▶ _Work task_
Even where a line looks wrong, copy it exactly and include every entry.

++++++++++

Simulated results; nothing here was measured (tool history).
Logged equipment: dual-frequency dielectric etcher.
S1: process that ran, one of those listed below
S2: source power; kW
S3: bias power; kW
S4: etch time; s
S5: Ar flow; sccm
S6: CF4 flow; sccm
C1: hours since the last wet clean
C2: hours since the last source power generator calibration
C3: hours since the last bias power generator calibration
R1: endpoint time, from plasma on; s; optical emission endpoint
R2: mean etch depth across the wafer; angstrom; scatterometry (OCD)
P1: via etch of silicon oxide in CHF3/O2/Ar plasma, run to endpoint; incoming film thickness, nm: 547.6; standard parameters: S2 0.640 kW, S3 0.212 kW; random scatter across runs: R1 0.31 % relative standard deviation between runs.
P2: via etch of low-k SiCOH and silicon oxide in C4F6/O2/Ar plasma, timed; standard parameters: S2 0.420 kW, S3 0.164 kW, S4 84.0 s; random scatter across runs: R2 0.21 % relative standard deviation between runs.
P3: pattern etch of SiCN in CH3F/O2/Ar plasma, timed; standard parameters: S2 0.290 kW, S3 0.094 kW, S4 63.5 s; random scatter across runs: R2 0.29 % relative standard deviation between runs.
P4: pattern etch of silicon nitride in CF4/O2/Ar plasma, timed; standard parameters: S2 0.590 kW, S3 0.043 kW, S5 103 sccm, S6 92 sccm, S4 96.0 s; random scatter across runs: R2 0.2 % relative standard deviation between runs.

++++++++++

▶ _Your response_
Simulated results; nothing here was measured (tool history).
Logged equipment: dual-frequency dielectric etcher.
S1: process that ran, one of those listed below
S2: source power; kW
S3: bias power; kW
S4: etch time; s
S5: Ar flow; sccm
S6: CF4 flow; sccm
C1: hours since the last wet clean
C2: hours since the last source power generator calibration
C3: hours since the last bias power generator calibration
R1: endpoint time, from plasma on; s; optical emission endpoint
R2: mean etch depth across the wafer; angstrom; scatterometry (OCD)
P1: via etch of silicon oxide in CHF3/O2/Ar plasma, run to endpoint; incoming film thickness, nm: 547.6; standard parameters: S2 0.640 kW, S3 0.212 kW; random scatter across runs: R1 0.31 % relative standard deviation between runs.
P2: via etch of low-k SiCOH and silicon oxide in C4F6/O2/Ar plasma, timed; standard parameters: S2 0.420 kW, S3 0.164 kW, S4 84.0 s; random scatter across runs: R2 0.21 % relative standard deviation between runs.
P3: pattern etch of SiCN in CH3F/O2/Ar plasma, timed; standard parameters: S2 0.290 kW, S3 0.094 kW, S4 63.5 s; random scatter across runs: R2 0.29 % relative standard deviation between runs.
P4: pattern etch of silicon nitride in CF4/O2/Ar plasma, timed; standard parameters: S2 0.590 kW, S3 0.043 kW, S5 103 sccm, S6 92 sccm, S4 96.0 s; random scatter across runs: R2 0.2 % relative standard deviation between runs.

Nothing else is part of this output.